*Raw data*:
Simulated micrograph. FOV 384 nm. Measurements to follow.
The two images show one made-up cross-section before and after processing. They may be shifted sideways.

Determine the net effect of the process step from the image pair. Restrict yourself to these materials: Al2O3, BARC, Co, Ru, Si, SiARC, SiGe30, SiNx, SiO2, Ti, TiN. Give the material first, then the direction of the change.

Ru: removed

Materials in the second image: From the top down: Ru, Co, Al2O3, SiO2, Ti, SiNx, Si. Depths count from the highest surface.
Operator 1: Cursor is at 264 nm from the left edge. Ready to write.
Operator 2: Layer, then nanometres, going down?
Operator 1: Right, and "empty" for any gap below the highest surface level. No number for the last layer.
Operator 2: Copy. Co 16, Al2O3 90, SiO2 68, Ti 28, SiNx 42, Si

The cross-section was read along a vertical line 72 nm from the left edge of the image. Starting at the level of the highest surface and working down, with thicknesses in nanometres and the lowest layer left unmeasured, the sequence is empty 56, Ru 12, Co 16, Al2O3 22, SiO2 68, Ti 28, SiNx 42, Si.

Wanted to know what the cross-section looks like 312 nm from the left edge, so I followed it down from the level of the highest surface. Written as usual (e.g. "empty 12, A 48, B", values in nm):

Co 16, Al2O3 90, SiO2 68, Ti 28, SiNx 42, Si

*Work request*: The records above should be printed exactly, please, from the first line through the line containing "Wanted to know", with both ends kept and nothing past it.

*Response box*:
Simulated micrograph. FOV 384 nm. Measurements to follow.
The two images show one made-up cross-section before and after processing. They may be shifted sideways.

Determine the net effect of the process step from the image pair. Restrict yourself to these materials: Al2O3, BARC, Co, Ru, Si, SiARC, SiGe30, SiNx, SiO2, Ti, TiN. Give the material first, then the direction of the change.

Ru: removed

Materials in the second image: From the top down: Ru, Co, Al2O3, SiO2, Ti, SiNx, Si. Depths count from the highest surface.
Operator 1: Cursor is at 264 nm from the left edge. Ready to write.
Operator 2: Layer, then nanometres, going down?
Operator 1: Right, and "empty" for any gap below the highest surface level. No number for the last layer.
Operator 2: Copy. Co 16, Al2O3 90, SiO2 68, Ti 28, SiNx 42, Si

The cross-section was read along a vertical line 72 nm from the left edge of the image. Starting at the level of the highest surface and working down, with thicknesses in nanometres and the lowest layer left unmeasured, the sequence is empty 56, Ru 12, Co 16, Al2O3 22, SiO2 68, Ti 28, SiNx 42, Si.

Wanted to know what the cross-section looks like 312 nm from the left edge, so I followed it down from the level of the highest surface. Written as usual (e.g. "empty 12, A 48, B", values in nm):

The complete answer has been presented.